#### [REQUIRED ACTION]
Only one stretch of the listing below is wanted: every line from the first to the line containing "subject: parallel lines", set down exactly.

#### [EXTRACTED MATERIAL]
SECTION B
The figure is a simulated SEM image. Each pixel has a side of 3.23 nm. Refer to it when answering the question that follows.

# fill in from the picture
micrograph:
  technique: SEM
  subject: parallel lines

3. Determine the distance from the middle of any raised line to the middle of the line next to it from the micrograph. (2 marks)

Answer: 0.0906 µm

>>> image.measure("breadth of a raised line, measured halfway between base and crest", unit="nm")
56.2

#### [WORKED SOLUTION]
SECTION B
The figure is a simulated SEM image. Each pixel has a side of 3.23 nm. Refer to it when answering the question that follows.

# fill in from the picture
micrograph:
  technique: SEM
  subject: parallel lines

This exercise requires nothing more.